> Exercise
Reproduce, exactly, the lines of the material below from the line containing "AT THE TOOL OWNER'S DESK: rieDiel-04" through the line containing "Columns: A = drypumpMotorCurrentA", with both end lines included and nothing else.

===== Listed records

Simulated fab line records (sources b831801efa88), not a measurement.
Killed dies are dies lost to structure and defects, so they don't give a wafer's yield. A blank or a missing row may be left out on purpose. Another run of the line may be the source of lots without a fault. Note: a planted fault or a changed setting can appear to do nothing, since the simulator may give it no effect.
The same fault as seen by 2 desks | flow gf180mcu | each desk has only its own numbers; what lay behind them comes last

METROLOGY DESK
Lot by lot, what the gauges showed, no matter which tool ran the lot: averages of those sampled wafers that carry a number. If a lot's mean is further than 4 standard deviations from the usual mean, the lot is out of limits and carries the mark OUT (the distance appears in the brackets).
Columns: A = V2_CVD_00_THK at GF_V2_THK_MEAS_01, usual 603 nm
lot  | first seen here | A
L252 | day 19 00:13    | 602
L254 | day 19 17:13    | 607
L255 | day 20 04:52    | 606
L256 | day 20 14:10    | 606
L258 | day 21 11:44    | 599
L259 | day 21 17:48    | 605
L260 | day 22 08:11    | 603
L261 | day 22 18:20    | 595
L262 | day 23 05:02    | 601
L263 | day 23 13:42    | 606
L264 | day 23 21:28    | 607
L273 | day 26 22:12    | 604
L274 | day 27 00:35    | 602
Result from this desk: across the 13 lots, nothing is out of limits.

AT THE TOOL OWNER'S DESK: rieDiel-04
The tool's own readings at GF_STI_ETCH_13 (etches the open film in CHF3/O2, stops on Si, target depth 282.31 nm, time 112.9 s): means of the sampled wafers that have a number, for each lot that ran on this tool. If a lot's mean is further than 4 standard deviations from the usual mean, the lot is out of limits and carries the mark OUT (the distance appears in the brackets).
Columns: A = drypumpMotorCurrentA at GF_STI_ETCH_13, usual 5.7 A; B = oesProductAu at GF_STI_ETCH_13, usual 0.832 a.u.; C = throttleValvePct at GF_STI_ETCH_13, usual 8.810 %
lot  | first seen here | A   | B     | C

==========

> Exercise answer
AT THE TOOL OWNER'S DESK: rieDiel-04
The tool's own readings at GF_STI_ETCH_13 (etches the open film in CHF3/O2, stops on Si, target depth 282.31 nm, time 112.9 s): means of the sampled wafers that have a number, for each lot that ran on this tool. If a lot's mean is further than 4 standard deviations from the usual mean, the lot is out of limits and carries the mark OUT (the distance appears in the brackets).
Columns: A = drypumpMotorCurrentA at GF_STI_ETCH_13, usual 5.7 A; B = oesProductAu at GF_STI_ETCH_13, usual 0.832 a.u.; C = throttleValvePct at GF_STI_ETCH_13, usual 8.810 %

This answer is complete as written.